== Extracted data ==

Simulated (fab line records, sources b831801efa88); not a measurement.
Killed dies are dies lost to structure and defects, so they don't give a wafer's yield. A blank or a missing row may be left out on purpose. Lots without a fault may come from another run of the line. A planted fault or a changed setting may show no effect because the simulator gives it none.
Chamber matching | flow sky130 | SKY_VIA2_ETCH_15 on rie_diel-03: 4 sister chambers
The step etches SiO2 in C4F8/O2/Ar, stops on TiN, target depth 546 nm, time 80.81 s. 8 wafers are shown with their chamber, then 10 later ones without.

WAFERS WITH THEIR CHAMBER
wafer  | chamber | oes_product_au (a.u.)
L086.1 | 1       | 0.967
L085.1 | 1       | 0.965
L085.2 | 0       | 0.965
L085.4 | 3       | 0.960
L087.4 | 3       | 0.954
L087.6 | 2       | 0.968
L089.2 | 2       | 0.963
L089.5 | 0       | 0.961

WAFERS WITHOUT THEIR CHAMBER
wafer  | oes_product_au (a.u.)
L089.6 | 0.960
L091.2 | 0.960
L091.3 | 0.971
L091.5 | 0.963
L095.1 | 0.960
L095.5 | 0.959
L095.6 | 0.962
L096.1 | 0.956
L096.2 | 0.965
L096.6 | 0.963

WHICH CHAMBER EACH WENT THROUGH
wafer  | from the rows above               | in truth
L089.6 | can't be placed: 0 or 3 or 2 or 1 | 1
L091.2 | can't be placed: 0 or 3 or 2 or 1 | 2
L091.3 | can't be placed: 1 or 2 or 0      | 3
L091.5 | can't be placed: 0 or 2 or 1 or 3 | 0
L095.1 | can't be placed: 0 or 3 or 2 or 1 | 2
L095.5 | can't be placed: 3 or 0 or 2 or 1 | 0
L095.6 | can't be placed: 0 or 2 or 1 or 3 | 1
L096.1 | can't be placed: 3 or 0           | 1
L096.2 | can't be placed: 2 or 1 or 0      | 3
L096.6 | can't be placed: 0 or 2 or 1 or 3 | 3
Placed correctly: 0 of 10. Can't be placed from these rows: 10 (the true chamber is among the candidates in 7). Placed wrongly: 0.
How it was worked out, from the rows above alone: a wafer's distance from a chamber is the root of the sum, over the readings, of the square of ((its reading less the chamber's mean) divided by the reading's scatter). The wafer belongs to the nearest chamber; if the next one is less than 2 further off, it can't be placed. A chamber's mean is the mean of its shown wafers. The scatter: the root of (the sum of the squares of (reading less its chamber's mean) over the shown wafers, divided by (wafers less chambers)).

===

Lines from the start of the material through the line containing "Killed dies are" are wanted. Write them out exactly.

**Written answer**
Simulated (fab line records, sources b831801efa88); not a measurement.
Killed dies are dies lost to structure and defects, so they don't give a wafer's yield. A blank or a missing row may be left out on purpose. Lots without a fault may come from another run of the line. A planted fault or a changed setting may show no effect because the simulator gives it none.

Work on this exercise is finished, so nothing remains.